▶ _Work request_
When you retype the data, keep every line exactly as it appears.

▶ _Source information_
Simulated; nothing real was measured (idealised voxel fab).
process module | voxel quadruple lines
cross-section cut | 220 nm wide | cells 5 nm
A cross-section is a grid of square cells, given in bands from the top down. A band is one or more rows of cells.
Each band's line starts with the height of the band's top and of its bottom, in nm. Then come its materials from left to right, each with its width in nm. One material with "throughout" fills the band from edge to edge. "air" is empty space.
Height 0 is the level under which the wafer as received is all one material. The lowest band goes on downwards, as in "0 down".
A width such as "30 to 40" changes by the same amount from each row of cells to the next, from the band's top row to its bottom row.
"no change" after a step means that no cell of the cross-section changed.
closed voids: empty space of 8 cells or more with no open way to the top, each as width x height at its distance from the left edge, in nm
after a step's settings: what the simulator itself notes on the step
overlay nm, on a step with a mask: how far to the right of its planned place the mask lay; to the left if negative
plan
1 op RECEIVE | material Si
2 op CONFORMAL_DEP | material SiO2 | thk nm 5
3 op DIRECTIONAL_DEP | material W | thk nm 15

▶ _Answer section_
Simulated; nothing real was measured (idealised voxel fab).
process module | voxel quadruple lines
cross-section cut | 220 nm wide | cells 5 nm
A cross-section is a grid of square cells, given in bands from the top down. A band is one or more rows of cells.
Each band's line starts with the height of the band's top and of its bottom, in nm. Then come its materials from left to right, each with its width in nm. One material with "throughout" fills the band from edge to edge. "air" is empty space.
Height 0 is the level under which the wafer as received is all one material. The lowest band goes on downwards, as in "0 down".
A width such as "30 to 40" changes by the same amount from each row of cells to the next, from the band's top row to its bottom row.
"no change" after a step means that no cell of the cross-section changed.
closed voids: empty space of 8 cells or more with no open way to the top, each as width x height at its distance from the left edge, in nm
after a step's settings: what the simulator itself notes on the step
overlay nm, on a step with a mask: how far to the right of its planned place the mask lay; to the left if negative
plan
1 op RECEIVE | material Si
2 op CONFORMAL_DEP | material SiO2 | thk nm 5
3 op DIRECTIONAL_DEP | material W | thk nm 15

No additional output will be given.